━━━ PROVIDED INFORMATION ━━━
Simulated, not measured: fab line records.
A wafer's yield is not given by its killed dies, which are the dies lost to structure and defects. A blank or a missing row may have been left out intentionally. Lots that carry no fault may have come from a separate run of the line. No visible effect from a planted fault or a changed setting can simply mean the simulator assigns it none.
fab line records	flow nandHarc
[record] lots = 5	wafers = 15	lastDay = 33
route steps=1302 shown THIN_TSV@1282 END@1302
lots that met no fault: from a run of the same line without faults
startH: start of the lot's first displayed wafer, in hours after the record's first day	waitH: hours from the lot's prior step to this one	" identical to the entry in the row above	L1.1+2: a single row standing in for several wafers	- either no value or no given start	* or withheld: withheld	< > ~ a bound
━━━

▸ **ACTION ITEM**
Quote verbatim the opening lines of the listing above, ending with the line where "lots that met" appears; include both endpoints and nothing more.

▸ **YOUR SOLUTION**
Simulated, not measured: fab line records.
A wafer's yield is not given by its killed dies, which are the dies lost to structure and defects. A blank or a missing row may have been left out intentionally. Lots that carry no fault may have come from a separate run of the line. No visible effect from a planted fault or a changed setting can simply mean the simulator assigns it none.
fab line records	flow nandHarc
[record] lots = 5	wafers = 15	lastDay = 33
route steps=1302 shown THIN_TSV@1282 END@1302
lots that met no fault: from a run of the same line without faults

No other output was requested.